GIVEN DATA ::

•••

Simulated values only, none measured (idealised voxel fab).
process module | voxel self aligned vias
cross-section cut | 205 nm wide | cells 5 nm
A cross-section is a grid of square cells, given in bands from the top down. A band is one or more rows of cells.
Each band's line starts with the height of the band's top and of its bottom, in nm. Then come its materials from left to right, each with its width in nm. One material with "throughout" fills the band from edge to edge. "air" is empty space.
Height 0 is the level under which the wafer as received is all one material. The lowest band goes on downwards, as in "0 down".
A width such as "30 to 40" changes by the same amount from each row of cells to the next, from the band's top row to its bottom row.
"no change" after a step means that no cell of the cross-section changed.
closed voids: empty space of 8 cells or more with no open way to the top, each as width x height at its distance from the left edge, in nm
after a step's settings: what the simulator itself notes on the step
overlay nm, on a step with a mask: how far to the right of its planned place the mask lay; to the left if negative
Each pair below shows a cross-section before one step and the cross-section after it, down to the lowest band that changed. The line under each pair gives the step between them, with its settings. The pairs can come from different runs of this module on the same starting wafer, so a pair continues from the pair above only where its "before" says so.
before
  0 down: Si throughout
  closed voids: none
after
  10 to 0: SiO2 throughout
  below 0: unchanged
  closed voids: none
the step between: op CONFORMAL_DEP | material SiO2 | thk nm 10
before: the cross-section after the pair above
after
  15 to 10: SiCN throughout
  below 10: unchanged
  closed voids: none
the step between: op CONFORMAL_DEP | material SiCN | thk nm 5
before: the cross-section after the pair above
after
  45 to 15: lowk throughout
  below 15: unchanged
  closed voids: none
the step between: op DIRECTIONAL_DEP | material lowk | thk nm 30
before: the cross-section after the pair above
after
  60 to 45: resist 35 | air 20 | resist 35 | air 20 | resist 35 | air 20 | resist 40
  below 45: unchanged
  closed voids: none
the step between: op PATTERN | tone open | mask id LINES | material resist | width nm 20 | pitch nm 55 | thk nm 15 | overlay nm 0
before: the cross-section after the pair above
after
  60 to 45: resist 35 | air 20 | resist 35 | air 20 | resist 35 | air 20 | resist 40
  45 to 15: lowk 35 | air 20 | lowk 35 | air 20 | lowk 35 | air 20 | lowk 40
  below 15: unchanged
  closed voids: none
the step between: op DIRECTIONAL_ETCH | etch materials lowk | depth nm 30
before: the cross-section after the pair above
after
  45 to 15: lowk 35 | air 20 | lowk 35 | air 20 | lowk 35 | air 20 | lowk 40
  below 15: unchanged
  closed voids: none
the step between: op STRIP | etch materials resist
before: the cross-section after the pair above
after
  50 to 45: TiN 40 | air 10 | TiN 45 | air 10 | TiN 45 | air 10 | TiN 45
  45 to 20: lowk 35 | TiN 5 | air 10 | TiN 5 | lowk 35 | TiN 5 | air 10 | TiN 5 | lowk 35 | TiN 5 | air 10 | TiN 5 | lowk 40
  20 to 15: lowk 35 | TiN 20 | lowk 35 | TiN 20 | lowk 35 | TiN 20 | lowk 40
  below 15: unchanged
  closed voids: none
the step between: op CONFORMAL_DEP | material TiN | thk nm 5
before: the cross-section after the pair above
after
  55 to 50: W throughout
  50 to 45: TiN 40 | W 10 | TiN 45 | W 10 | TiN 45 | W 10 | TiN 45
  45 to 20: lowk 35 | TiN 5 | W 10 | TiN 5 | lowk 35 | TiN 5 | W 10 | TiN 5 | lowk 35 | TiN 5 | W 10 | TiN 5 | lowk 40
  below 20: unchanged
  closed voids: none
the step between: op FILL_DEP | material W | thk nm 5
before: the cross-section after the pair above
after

•••

WORK ITEM :: Transcribe the lines from the first line of the records through the line that contains "Height 0 is", both included, and add nothing else.

TASK OUTPUT ::
Simulated values only, none measured (idealised voxel fab).
process module | voxel self aligned vias
cross-section cut | 205 nm wide | cells 5 nm
A cross-section is a grid of square cells, given in bands from the top down. A band is one or more rows of cells.
Each band's line starts with the height of the band's top and of its bottom, in nm. Then come its materials from left to right, each with its width in nm. One material with "throughout" fills the band from edge to edge. "air" is empty space.
Height 0 is the level under which the wafer as received is all one material. The lowest band goes on downwards, as in "0 down".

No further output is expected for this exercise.